* [ACTIVITY] For this exercise, please reproduce the records below word for word, from the first line through the line with "S3: time in the liquid; s; usual 165".

——————————
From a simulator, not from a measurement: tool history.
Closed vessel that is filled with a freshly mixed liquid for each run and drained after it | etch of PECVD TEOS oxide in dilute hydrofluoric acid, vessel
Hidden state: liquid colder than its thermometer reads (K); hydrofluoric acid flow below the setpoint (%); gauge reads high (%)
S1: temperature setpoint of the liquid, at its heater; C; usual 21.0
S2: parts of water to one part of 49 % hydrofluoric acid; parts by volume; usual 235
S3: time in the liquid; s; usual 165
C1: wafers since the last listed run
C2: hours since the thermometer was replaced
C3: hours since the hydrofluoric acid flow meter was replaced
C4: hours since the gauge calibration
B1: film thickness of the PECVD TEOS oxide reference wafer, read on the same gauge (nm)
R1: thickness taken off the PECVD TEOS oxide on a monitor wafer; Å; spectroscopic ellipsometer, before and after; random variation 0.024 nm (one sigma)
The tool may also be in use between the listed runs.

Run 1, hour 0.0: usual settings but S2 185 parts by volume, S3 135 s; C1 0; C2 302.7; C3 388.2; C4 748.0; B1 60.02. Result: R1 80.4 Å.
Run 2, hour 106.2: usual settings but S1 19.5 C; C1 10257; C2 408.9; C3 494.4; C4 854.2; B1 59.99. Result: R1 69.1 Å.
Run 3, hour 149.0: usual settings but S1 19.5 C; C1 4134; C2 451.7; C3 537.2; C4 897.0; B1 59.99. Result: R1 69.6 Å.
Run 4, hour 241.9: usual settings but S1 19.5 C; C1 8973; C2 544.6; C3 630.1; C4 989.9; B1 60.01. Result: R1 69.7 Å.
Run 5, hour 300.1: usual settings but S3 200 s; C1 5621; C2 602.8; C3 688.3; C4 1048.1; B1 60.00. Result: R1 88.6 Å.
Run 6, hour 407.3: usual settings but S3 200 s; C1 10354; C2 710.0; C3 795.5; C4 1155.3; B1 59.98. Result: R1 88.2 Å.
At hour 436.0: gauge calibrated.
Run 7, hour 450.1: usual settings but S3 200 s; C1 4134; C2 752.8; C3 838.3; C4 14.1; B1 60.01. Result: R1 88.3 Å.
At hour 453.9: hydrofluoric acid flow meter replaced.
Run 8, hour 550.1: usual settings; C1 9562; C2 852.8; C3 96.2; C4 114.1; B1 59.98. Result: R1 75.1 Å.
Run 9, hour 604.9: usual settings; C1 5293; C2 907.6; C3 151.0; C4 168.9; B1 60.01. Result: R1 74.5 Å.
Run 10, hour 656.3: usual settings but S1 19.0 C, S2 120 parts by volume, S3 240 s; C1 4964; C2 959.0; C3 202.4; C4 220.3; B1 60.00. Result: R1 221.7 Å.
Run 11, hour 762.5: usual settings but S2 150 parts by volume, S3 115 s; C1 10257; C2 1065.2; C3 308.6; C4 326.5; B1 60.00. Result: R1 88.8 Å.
——————————

* [RESULT]
From a simulator, not from a measurement: tool history.
Closed vessel that is filled with a freshly mixed liquid for each run and drained after it | etch of PECVD TEOS oxide in dilute hydrofluoric acid, vessel
Hidden state: liquid colder than its thermometer reads (K); hydrofluoric acid flow below the setpoint (%); gauge reads high (%)
S1: temperature setpoint of the liquid, at its heater; C; usual 21.0
S2: parts of water to one part of 49 % hydrofluoric acid; parts by volume; usual 235
S3: time in the liquid; s; usual 165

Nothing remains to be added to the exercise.